■ ■ ■ ■ ■

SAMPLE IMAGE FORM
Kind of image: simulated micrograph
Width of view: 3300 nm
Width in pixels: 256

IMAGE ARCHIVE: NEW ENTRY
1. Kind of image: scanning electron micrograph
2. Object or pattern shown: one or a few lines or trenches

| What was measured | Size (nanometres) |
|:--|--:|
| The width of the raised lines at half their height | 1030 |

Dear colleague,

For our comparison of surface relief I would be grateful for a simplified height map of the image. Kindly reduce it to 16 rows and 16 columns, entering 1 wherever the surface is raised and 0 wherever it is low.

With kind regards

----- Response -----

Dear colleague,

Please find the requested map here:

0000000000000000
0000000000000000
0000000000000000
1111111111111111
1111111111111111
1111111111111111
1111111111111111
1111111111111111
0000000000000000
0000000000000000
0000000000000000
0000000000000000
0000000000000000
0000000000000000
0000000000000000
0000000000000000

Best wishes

■ ■ ■ ■ ■

Work item.
The listing must be repeated in full, with nothing altered.

Exercise answer.
SAMPLE IMAGE FORM
Kind of image: simulated micrograph
Width of view: 3300 nm
Width in pixels: 256

IMAGE ARCHIVE: NEW ENTRY
1. Kind of image: scanning electron micrograph
2. Object or pattern shown: one or a few lines or trenches

| What was measured | Size (nanometres) |
|:--|--:|
| The width of the raised lines at half their height | 1030 |

Dear colleague,

For our comparison of surface relief I would be grateful for a simplified height map of the image. Kindly reduce it to 16 rows and 16 columns, entering 1 wherever the surface is raised and 0 wherever it is low.

With kind regards

----- Response -----

Dear colleague,

Please find the requested map here:

0000000000000000
0000000000000000
0000000000000000
1111111111111111
1111111111111111
1111111111111111
1111111111111111
1111111111111111
0000000000000000
0000000000000000
0000000000000000
0000000000000000
0000000000000000
0000000000000000
0000000000000000
0000000000000000

Best wishes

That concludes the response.